• **Brief**:
Please repeat only the stretch of records running from the first line through the line that contains "Interviewer: Suppose a".

• **Given entries**:
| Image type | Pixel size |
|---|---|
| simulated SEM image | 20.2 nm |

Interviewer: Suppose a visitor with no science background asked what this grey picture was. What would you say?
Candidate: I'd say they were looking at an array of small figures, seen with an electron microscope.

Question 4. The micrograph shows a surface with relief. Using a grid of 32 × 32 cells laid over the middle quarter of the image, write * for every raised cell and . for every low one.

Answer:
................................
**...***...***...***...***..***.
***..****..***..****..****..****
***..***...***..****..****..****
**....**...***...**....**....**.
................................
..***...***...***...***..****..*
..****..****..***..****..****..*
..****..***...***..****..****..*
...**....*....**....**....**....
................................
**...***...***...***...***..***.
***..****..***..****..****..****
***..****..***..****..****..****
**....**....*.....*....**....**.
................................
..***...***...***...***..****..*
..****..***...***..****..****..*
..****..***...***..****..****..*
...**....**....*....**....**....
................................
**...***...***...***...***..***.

• **Exercise result**:
| Image type | Pixel size |
|---|---|
| simulated SEM image | 20.2 nm |

Interviewer: Suppose a visitor with no science background asked what this grey picture was. What would you say?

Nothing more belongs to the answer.